────

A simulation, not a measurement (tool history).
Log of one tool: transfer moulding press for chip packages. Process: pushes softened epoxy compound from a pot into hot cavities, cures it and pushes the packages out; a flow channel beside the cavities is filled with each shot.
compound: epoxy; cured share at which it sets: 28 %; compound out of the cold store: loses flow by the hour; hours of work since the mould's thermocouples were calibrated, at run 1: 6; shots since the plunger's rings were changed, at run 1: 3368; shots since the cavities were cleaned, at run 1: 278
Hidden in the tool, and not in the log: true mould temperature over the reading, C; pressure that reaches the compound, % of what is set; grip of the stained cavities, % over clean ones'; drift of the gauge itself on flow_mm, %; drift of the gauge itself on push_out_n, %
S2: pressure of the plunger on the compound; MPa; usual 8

────

### Required action
Please copy the entire listing, leaving each line exactly as written.

### Exercise output
A simulation, not a measurement (tool history).
Log of one tool: transfer moulding press for chip packages. Process: pushes softened epoxy compound from a pot into hot cavities, cures it and pushes the packages out; a flow channel beside the cavities is filled with each shot.
compound: epoxy; cured share at which it sets: 28 %; compound out of the cold store: loses flow by the hour; hours of work since the mould's thermocouples were calibrated, at run 1: 6; shots since the plunger's rings were changed, at run 1: 3368; shots since the cavities were cleaned, at run 1: 278
Hidden in the tool, and not in the log: true mould temperature over the reading, C; pressure that reaches the compound, % of what is set; grip of the stained cavities, % over clean ones'; drift of the gauge itself on flow_mm, %; drift of the gauge itself on push_out_n, %
S2: pressure of the plunger on the compound; MPa; usual 8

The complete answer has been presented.